BRIEF -> Word for word, transcribe the data below from the line with "one table for" to the line with "# step NHARC_A_CONTACT_ETCH_120", keeping both of those lines.

RECORDS SUPPLIED ->
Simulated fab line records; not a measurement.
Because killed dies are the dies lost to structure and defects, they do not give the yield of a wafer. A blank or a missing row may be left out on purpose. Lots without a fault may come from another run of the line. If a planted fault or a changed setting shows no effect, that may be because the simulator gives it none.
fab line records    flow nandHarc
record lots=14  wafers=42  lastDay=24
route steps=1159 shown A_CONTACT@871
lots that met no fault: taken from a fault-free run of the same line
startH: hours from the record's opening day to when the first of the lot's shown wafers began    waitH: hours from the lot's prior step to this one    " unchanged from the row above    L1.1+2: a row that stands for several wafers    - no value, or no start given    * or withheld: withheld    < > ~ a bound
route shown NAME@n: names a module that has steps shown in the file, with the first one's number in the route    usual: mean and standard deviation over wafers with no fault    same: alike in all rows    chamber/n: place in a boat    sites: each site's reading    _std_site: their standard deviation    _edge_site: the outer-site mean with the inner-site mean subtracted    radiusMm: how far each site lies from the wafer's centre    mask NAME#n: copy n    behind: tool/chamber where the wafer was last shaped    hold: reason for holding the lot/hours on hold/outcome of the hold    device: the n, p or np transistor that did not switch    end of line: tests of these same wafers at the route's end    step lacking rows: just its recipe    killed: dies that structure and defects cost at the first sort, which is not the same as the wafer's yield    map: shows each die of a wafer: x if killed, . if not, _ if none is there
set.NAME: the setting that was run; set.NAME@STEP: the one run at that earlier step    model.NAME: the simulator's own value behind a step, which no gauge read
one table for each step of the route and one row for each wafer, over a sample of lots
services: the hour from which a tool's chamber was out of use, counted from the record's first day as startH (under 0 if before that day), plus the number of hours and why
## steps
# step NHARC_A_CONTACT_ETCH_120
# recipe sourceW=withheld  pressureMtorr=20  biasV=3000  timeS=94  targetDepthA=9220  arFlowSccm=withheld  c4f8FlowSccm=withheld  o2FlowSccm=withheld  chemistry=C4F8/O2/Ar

TASK ANSWER ->
one table for each step of the route and one row for each wafer, over a sample of lots
services: the hour from which a tool's chamber was out of use, counted from the record's first day as startH (under 0 if before that day), plus the number of hours and why
## steps
# step NHARC_A_CONTACT_ETCH_120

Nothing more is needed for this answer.